### DATA PROVIDED:
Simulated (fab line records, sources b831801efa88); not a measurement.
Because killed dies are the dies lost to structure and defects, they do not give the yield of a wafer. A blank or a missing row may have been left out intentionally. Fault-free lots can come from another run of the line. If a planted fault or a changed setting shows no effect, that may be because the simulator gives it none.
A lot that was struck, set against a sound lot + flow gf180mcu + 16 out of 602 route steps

### WORK REQUEST:
When you restate the listing, keep each line identical to the original.

### YOUR SOLUTION:
Simulated (fab line records, sources b831801efa88); not a measurement.
Because killed dies are the dies lost to structure and defects, they do not give the yield of a wafer. A blank or a missing row may have been left out intentionally. Fault-free lots can come from another run of the line. If a planted fault or a changed setting shows no effect, that may be because the simulator gives it none.
A lot that was struck, set against a sound lot + flow gf180mcu + 16 out of 602 route steps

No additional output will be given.